Start of Block

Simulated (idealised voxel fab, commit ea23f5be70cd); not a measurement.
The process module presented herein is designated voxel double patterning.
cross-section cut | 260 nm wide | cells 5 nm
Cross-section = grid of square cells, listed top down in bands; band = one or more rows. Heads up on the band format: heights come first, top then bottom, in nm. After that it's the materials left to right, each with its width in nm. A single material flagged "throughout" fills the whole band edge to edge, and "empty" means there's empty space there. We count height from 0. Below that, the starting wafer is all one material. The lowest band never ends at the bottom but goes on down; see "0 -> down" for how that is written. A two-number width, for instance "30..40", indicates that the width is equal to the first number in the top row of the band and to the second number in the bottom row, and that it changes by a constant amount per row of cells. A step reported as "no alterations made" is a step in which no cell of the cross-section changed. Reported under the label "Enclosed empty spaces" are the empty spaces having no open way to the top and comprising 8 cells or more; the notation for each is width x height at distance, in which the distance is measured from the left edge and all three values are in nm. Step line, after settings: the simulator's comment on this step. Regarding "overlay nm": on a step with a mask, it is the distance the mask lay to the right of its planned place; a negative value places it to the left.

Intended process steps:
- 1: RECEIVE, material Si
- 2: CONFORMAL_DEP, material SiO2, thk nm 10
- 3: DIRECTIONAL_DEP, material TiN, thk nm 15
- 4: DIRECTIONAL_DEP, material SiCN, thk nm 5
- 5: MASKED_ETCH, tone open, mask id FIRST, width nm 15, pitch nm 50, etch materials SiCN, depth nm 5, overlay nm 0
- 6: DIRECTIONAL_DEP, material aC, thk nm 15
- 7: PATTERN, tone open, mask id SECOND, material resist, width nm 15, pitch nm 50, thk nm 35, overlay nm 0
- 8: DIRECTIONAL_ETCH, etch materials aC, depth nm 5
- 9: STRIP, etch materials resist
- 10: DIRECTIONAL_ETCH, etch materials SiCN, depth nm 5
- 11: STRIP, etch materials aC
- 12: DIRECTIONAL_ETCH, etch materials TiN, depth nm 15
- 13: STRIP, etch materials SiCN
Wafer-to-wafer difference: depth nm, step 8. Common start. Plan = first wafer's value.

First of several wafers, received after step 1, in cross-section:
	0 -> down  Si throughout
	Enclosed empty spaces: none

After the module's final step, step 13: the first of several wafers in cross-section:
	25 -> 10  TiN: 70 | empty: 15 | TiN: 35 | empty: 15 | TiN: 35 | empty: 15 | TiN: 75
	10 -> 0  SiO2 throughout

End of Block

ACTIVITY:
Exactly as written, reproduce the lines of the data above from the first line through the line where "cross-section cut | 260 nm wide | cells 5 nm" appears.

RESPONSE BOX:
Simulated (idealised voxel fab, commit ea23f5be70cd); not a measurement.
The process module presented herein is designated voxel double patterning.
cross-section cut | 260 nm wide | cells 5 nm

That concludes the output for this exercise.